[[ Excerpted records, beginning ]]

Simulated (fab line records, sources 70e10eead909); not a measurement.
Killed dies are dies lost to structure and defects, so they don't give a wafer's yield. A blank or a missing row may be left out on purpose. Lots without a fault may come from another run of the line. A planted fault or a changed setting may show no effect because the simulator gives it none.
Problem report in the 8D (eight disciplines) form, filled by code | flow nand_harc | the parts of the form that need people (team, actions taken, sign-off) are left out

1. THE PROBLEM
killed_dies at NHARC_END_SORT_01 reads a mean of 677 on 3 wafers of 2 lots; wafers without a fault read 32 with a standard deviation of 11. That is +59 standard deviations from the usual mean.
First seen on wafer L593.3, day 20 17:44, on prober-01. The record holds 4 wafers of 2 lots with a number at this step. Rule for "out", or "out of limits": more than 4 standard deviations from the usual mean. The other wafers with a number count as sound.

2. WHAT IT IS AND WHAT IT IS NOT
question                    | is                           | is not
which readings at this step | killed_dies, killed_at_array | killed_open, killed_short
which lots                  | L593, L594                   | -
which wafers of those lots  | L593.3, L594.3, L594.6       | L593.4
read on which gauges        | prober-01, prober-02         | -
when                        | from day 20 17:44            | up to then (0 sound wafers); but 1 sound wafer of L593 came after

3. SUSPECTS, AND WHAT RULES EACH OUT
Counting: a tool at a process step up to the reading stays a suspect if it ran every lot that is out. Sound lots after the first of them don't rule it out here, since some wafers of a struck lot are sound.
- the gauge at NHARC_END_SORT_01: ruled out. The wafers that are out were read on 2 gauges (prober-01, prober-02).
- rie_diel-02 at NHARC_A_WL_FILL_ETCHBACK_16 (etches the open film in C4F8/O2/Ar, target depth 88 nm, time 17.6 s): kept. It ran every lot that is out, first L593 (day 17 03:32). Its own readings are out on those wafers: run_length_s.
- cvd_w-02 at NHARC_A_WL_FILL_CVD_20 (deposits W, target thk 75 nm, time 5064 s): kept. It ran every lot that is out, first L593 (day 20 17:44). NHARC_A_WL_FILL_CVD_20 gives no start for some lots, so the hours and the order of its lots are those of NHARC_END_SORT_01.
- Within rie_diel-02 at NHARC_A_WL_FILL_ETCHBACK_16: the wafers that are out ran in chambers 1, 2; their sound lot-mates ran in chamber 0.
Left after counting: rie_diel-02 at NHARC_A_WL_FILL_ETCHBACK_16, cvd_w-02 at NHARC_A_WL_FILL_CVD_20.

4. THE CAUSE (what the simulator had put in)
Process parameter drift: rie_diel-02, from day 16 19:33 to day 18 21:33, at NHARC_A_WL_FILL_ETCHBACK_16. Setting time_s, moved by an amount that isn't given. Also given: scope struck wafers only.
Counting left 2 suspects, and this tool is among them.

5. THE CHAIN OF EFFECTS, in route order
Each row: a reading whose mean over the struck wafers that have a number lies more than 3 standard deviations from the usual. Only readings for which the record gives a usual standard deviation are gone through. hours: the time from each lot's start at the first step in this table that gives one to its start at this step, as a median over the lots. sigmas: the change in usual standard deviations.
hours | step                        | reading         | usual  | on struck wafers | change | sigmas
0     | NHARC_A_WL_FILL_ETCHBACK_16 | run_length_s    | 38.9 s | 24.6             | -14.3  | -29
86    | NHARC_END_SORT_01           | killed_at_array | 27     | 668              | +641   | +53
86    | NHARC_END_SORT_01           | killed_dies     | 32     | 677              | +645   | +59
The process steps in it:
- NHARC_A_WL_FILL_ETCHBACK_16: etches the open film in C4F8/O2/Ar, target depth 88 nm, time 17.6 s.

[[ Excerpted records, end ]]

[Work task]
The lines above, from the start of the records through the one containing "Killed dies are", are to be printed exactly, and nothing else is to be included.

[Problem solution]
Simulated (fab line records, sources 70e10eead909); not a measurement.
Killed dies are dies lost to structure and defects, so they don't give a wafer's yield. A blank or a missing row may be left out on purpose. Lots without a fault may come from another run of the line. A planted fault or a changed setting may show no effect because the simulator gives it none.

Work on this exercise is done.